Verbatim output required. Print the data in full.

◆ ◆ ◆ ◆ ◆

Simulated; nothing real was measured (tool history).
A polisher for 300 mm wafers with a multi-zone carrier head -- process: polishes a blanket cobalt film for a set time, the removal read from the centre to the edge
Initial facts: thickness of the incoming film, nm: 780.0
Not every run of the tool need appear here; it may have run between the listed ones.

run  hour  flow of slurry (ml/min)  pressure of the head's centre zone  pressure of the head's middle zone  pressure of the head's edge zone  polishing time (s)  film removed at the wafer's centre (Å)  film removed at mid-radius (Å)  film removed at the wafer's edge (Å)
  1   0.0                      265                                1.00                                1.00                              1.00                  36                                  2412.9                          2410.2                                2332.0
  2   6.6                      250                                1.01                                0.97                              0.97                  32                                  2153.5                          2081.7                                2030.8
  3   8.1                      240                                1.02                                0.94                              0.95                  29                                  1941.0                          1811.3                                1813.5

◆ ◆ ◆ ◆ ◆

## Task response
Simulated; nothing real was measured (tool history).
A polisher for 300 mm wafers with a multi-zone carrier head -- process: polishes a blanket cobalt film for a set time, the removal read from the centre to the edge
Initial facts: thickness of the incoming film, nm: 780.0
Not every run of the tool need appear here; it may have run between the listed ones.

run  hour  flow of slurry (ml/min)  pressure of the head's centre zone  pressure of the head's middle zone  pressure of the head's edge zone  polishing time (s)  film removed at the wafer's centre (Å)  film removed at mid-radius (Å)  film removed at the wafer's edge (Å)
  1   0.0                      265                                1.00                                1.00                              1.00                  36                                  2412.9                          2410.2                                2332.0
  2   6.6                      250                                1.01                                0.97                              0.97                  32                                  2153.5                          2081.7                                2030.8
  3   8.1                      240                                1.02                                0.94                              0.95                  29                                  1941.0                          1811.3                                1813.5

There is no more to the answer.